> Provided information
☆ ☆ ☆ ☆
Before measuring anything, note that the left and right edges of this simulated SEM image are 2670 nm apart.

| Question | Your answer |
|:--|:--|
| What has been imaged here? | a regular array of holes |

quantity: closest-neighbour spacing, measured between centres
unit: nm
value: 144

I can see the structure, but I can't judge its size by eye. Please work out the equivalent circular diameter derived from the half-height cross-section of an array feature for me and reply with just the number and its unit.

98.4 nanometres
☆ ☆ ☆ ☆

> Work order
Word for word, transcribe the data shown above.

> Written reply
Before measuring anything, note that the left and right edges of this simulated SEM image are 2670 nm apart.

| Question | Your answer |
|:--|:--|
| What has been imaged here? | a regular array of holes |

quantity: closest-neighbour spacing, measured between centres
unit: nm
value: 144

I can see the structure, but I can't judge its size by eye. Please work out the equivalent circular diameter derived from the half-height cross-section of an array feature for me and reply with just the number and its unit.

98.4 nanometres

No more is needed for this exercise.